TASK ITEM:
Print the listing that follows, character for character.

SUPPLIED ENTRIES:
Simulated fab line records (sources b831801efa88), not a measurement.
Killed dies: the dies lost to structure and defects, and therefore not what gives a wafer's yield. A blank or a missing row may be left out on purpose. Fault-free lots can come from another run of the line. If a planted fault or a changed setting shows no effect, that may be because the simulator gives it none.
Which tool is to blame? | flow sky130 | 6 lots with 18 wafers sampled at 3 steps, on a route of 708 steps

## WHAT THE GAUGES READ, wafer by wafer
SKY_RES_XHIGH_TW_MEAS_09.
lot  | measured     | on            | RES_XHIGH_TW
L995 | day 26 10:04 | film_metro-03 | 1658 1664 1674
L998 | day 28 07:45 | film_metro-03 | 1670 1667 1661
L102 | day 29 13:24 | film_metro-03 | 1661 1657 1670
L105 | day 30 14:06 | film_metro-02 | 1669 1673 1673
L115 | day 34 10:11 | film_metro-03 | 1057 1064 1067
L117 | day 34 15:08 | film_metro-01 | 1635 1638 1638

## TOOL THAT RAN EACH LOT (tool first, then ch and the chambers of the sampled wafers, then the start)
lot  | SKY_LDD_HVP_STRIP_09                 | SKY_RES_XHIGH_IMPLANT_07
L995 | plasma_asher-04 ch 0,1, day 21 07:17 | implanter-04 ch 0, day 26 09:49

RESPONSE AREA:
Simulated fab line records (sources b831801efa88), not a measurement.
Killed dies: the dies lost to structure and defects, and therefore not what gives a wafer's yield. A blank or a missing row may be left out on purpose. Fault-free lots can come from another run of the line. If a planted fault or a changed setting shows no effect, that may be because the simulator gives it none.
Which tool is to blame? | flow sky130 | 6 lots with 18 wafers sampled at 3 steps, on a route of 708 steps

## WHAT THE GAUGES READ, wafer by wafer
SKY_RES_XHIGH_TW_MEAS_09.
lot  | measured     | on            | RES_XHIGH_TW
L995 | day 26 10:04 | film_metro-03 | 1658 1664 1674
L998 | day 28 07:45 | film_metro-03 | 1670 1667 1661
L102 | day 29 13:24 | film_metro-03 | 1661 1657 1670
L105 | day 30 14:06 | film_metro-02 | 1669 1673 1673
L115 | day 34 10:11 | film_metro-03 | 1057 1064 1067
L117 | day 34 15:08 | film_metro-01 | 1635 1638 1638

## TOOL THAT RAN EACH LOT (tool first, then ch and the chambers of the sampled wafers, then the start)
lot  | SKY_LDD_HVP_STRIP_09                 | SKY_RES_XHIGH_IMPLANT_07
L995 | plasma_asher-04 ch 0,1, day 21 07:17 | implanter-04 ch 0, day 26 09:49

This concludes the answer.